Output all of the records exactly as written.

------------------------------------------------------------------------
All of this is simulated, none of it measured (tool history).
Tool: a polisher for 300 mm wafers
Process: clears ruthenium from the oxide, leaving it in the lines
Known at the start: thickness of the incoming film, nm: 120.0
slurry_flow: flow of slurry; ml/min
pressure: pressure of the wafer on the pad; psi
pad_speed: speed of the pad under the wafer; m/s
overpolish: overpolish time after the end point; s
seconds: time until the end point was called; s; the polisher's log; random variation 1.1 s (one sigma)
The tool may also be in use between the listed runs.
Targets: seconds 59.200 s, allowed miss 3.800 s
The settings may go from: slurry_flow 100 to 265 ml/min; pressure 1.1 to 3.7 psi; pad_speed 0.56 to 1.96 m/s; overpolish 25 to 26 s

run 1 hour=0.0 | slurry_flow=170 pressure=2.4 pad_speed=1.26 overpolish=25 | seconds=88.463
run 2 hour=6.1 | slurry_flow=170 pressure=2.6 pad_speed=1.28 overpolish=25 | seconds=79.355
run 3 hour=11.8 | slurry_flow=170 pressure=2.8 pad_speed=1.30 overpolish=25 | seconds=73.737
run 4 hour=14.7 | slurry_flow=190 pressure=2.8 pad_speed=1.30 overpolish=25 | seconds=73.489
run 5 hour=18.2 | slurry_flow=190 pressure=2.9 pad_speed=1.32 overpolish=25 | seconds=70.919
------------------------------------------------------------------------

#### [SOLUTION]
All of this is simulated, none of it measured (tool history).
Tool: a polisher for 300 mm wafers
Process: clears ruthenium from the oxide, leaving it in the lines
Known at the start: thickness of the incoming film, nm: 120.0
slurry_flow: flow of slurry; ml/min
pressure: pressure of the wafer on the pad; psi
pad_speed: speed of the pad under the wafer; m/s
overpolish: overpolish time after the end point; s
seconds: time until the end point was called; s; the polisher's log; random variation 1.1 s (one sigma)
The tool may also be in use between the listed runs.
Targets: seconds 59.200 s, allowed miss 3.800 s
The settings may go from: slurry_flow 100 to 265 ml/min; pressure 1.1 to 3.7 psi; pad_speed 0.56 to 1.96 m/s; overpolish 25 to 26 s

run 1 hour=0.0 | slurry_flow=170 pressure=2.4 pad_speed=1.26 overpolish=25 | seconds=88.463
run 2 hour=6.1 | slurry_flow=170 pressure=2.6 pad_speed=1.28 overpolish=25 | seconds=79.355
run 3 hour=11.8 | slurry_flow=170 pressure=2.8 pad_speed=1.30 overpolish=25 | seconds=73.737
run 4 hour=14.7 | slurry_flow=190 pressure=2.8 pad_speed=1.30 overpolish=25 | seconds=73.489
run 5 hour=18.2 | slurry_flow=190 pressure=2.9 pad_speed=1.32 overpolish=25 | seconds=70.919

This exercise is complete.